Segment Start: Recorded data

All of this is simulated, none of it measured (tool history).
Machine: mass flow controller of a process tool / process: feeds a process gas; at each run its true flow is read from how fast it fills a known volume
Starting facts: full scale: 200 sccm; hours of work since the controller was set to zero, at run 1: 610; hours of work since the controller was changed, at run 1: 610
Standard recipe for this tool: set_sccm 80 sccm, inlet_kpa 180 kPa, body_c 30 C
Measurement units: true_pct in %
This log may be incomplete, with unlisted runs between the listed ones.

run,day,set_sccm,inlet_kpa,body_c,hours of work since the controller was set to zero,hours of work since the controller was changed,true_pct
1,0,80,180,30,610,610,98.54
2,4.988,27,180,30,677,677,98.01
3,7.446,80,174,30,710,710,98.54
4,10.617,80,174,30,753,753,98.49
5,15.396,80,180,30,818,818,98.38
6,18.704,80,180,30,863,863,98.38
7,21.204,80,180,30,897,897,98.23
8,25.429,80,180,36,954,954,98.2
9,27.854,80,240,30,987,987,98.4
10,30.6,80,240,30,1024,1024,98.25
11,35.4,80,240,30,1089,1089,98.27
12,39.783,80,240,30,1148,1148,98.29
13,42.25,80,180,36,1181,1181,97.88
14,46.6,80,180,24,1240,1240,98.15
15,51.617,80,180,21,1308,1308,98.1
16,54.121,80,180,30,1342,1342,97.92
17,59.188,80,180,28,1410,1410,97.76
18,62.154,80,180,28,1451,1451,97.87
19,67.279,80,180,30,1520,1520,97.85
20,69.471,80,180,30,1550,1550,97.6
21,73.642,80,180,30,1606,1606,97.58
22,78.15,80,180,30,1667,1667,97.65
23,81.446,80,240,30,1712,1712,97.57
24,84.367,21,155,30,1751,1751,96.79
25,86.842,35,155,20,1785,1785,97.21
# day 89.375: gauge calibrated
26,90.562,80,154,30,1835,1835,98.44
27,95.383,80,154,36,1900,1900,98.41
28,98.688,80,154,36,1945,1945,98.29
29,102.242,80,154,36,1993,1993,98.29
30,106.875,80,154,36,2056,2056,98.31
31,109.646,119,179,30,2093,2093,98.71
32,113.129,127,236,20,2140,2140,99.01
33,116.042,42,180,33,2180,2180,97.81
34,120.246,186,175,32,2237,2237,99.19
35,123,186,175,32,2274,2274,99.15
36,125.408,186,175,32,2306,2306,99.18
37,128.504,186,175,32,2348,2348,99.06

Segment End: Recorded data

Go to the line with "35,123,186,175,32,2274,2274,99.15" in the entries above and repeat every line from there through the line with "36,125.408,186,175,32,2306,2306,99.18", exactly and with no other text.

Answer space:
35,123,186,175,32,2274,2274,99.15
36,125.408,186,175,32,2306,2306,99.18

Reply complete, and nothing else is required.